Please restate the listing that follows without changing anything.

------------------------

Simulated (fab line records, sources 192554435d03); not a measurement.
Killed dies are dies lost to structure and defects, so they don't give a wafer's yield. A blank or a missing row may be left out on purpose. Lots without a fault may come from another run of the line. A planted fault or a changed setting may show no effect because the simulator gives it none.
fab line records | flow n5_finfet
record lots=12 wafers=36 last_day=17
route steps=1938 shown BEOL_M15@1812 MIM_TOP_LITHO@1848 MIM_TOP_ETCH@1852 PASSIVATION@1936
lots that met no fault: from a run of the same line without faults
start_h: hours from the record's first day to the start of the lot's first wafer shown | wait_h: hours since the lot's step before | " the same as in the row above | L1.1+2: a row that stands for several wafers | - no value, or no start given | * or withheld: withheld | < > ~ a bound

------------------------

◆ Answer area:
Simulated (fab line records, sources 192554435d03); not a measurement.
Killed dies are dies lost to structure and defects, so they don't give a wafer's yield. A blank or a missing row may be left out on purpose. Lots without a fault may come from another run of the line. A planted fault or a changed setting may show no effect because the simulator gives it none.
fab line records | flow n5_finfet
record lots=12 wafers=36 last_day=17
route steps=1938 shown BEOL_M15@1812 MIM_TOP_LITHO@1848 MIM_TOP_ETCH@1852 PASSIVATION@1936
lots that met no fault: from a run of the same line without faults
start_h: hours from the record's first day to the start of the lot's first wafer shown | wait_h: hours since the lot's step before | " the same as in the row above | L1.1+2: a row that stands for several wafers | - no value, or no start given | * or withheld: withheld | < > ~ a bound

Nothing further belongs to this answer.